> **REQUIRED ACTION**: For each line of the material below, give that line again word for word.

[[ EXCERPTED DATA open ]]
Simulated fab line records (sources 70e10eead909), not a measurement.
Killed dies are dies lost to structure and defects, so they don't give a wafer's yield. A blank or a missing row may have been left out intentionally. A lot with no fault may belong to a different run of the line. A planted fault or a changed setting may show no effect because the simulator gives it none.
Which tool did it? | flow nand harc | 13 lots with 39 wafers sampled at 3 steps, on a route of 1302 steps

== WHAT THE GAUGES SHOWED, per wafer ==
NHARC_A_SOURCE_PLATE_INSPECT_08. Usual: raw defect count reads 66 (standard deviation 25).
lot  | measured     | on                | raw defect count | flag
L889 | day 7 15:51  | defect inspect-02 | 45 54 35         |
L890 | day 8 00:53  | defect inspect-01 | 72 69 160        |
[[ EXCERPTED DATA closed ]]

> **TASK ANSWER**:
Simulated fab line records (sources 70e10eead909), not a measurement.
Killed dies are dies lost to structure and defects, so they don't give a wafer's yield. A blank or a missing row may have been left out intentionally. A lot with no fault may belong to a different run of the line. A planted fault or a changed setting may show no effect because the simulator gives it none.
Which tool did it? | flow nand harc | 13 lots with 39 wafers sampled at 3 steps, on a route of 1302 steps

== WHAT THE GAUGES SHOWED, per wafer ==
NHARC_A_SOURCE_PLATE_INSPECT_08. Usual: raw defect count reads 66 (standard deviation 25).
lot  | measured     | on                | raw defect count | flag
L889 | day 7 15:51  | defect inspect-02 | 45 54 35         |
L890 | day 8 00:53  | defect inspect-01 | 72 69 160        |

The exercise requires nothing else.